- [Required action]: Everything in the data below is left aside except the lines from the one containing "film removed at the wafer's edge (angstrom): the" through the one containing "The tool may"; repeat those exactly.

- [Records supplied]:
== == ==

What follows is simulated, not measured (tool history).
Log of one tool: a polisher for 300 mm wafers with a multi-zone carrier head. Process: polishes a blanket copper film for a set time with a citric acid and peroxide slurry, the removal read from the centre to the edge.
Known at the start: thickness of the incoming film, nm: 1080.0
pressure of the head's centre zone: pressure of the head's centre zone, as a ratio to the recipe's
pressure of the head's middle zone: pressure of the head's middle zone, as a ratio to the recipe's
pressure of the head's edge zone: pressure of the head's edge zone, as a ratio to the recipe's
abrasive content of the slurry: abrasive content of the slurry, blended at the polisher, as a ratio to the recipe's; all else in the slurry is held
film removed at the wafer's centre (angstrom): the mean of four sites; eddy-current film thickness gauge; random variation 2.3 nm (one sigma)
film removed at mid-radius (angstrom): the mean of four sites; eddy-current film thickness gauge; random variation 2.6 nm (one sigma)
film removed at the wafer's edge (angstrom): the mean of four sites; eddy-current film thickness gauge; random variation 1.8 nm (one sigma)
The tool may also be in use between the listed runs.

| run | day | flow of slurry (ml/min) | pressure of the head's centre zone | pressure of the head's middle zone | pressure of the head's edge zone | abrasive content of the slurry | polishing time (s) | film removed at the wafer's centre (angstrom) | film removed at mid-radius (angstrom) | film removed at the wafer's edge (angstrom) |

== == ==

- [Exercise solution]:
film removed at the wafer's edge (angstrom): the mean of four sites; eddy-current film thickness gauge; random variation 1.8 nm (one sigma)
The tool may also be in use between the listed runs.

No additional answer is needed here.